[Opening RECORD SET section]
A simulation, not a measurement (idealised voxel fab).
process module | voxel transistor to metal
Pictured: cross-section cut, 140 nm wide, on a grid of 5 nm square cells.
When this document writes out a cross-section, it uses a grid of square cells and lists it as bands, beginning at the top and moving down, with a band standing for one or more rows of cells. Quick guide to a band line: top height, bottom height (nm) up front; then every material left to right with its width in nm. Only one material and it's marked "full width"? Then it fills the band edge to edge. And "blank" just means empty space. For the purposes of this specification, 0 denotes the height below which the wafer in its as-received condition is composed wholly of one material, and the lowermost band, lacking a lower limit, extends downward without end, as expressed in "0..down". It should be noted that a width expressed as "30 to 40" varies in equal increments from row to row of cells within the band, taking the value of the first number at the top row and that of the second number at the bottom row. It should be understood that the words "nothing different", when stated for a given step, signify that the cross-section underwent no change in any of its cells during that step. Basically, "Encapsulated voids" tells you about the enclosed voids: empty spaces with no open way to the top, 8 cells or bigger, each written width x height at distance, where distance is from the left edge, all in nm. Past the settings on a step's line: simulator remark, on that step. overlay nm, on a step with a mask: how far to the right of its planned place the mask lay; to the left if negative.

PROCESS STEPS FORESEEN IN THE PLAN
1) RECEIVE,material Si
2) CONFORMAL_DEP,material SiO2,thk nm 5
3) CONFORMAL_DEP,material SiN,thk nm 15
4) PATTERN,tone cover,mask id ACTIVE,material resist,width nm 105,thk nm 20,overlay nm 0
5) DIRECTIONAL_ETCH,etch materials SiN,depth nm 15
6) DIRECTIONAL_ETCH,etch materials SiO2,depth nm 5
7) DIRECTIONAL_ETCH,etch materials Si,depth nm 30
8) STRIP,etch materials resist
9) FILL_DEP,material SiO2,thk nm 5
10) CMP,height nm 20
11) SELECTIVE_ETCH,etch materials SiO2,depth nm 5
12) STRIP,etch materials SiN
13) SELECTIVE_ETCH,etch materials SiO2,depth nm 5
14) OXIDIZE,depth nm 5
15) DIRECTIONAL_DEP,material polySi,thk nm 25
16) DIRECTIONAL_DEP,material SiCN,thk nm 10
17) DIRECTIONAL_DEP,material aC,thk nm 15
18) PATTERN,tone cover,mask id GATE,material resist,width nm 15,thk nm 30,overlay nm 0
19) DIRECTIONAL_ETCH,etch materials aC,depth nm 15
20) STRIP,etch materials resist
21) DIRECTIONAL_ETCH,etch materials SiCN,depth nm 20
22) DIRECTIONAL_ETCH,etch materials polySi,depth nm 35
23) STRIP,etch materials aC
[Closing RECORD SET section]

WORK ORDER>
Look above for the line with "1) RECEIVE,material Si" and the line with "22) DIRECTIONAL_ETCH,etch materials", and reproduce exactly those two lines plus every line between, nothing more.

YOUR RESPONSE>
1) RECEIVE,material Si
2) CONFORMAL_DEP,material SiO2,thk nm 5
3) CONFORMAL_DEP,material SiN,thk nm 15
4) PATTERN,tone cover,mask id ACTIVE,material resist,width nm 105,thk nm 20,overlay nm 0
5) DIRECTIONAL_ETCH,etch materials SiN,depth nm 15
6) DIRECTIONAL_ETCH,etch materials SiO2,depth nm 5
7) DIRECTIONAL_ETCH,etch materials Si,depth nm 30
8) STRIP,etch materials resist
9) FILL_DEP,material SiO2,thk nm 5
10) CMP,height nm 20
11) SELECTIVE_ETCH,etch materials SiO2,depth nm 5
12) STRIP,etch materials SiN
13) SELECTIVE_ETCH,etch materials SiO2,depth nm 5
14) OXIDIZE,depth nm 5
15) DIRECTIONAL_DEP,material polySi,thk nm 25
16) DIRECTIONAL_DEP,material SiCN,thk nm 10
17) DIRECTIONAL_DEP,material aC,thk nm 15
18) PATTERN,tone cover,mask id GATE,material resist,width nm 15,thk nm 30,overlay nm 0
19) DIRECTIONAL_ETCH,etch materials aC,depth nm 15
20) STRIP,etch materials resist
21) DIRECTIONAL_ETCH,etch materials SiCN,depth nm 20
22) DIRECTIONAL_ETCH,etch materials polySi,depth nm 35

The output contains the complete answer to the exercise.